Assigned task: Reproduce the following material exactly, including every line.

[[ Source material open ]]
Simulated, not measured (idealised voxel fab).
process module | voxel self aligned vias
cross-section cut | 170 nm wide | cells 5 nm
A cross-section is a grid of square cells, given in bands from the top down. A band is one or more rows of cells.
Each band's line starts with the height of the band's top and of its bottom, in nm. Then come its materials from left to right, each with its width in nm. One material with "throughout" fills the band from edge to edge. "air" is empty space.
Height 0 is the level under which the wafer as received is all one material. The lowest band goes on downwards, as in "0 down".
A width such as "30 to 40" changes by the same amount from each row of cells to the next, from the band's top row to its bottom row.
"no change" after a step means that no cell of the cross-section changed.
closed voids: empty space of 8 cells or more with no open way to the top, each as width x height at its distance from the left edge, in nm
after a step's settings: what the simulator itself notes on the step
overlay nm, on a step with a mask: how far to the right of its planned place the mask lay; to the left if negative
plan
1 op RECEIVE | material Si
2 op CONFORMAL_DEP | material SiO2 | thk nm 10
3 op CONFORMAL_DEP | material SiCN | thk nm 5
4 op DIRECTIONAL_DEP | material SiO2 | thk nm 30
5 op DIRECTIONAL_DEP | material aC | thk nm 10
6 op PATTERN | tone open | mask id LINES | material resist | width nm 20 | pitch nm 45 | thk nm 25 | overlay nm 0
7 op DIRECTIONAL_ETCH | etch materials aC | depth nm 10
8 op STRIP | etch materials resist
[[ Source material closed ]]

Exercise result:
Simulated, not measured (idealised voxel fab).
process module | voxel self aligned vias
cross-section cut | 170 nm wide | cells 5 nm
A cross-section is a grid of square cells, given in bands from the top down. A band is one or more rows of cells.
Each band's line starts with the height of the band's top and of its bottom, in nm. Then come its materials from left to right, each with its width in nm. One material with "throughout" fills the band from edge to edge. "air" is empty space.
Height 0 is the level under which the wafer as received is all one material. The lowest band goes on downwards, as in "0 down".
A width such as "30 to 40" changes by the same amount from each row of cells to the next, from the band's top row to its bottom row.
"no change" after a step means that no cell of the cross-section changed.
closed voids: empty space of 8 cells or more with no open way to the top, each as width x height at its distance from the left edge, in nm
after a step's settings: what the simulator itself notes on the step
overlay nm, on a step with a mask: how far to the right of its planned place the mask lay; to the left if negative
plan
1 op RECEIVE | material Si
2 op CONFORMAL_DEP | material SiO2 | thk nm 10
3 op CONFORMAL_DEP | material SiCN | thk nm 5
4 op DIRECTIONAL_DEP | material SiO2 | thk nm 30
5 op DIRECTIONAL_DEP | material aC | thk nm 10
6 op PATTERN | tone open | mask id LINES | material resist | width nm 20 | pitch nm 45 | thk nm 25 | overlay nm 0
7 op DIRECTIONAL_ETCH | etch materials aC | depth nm 10
8 op STRIP | etch materials resist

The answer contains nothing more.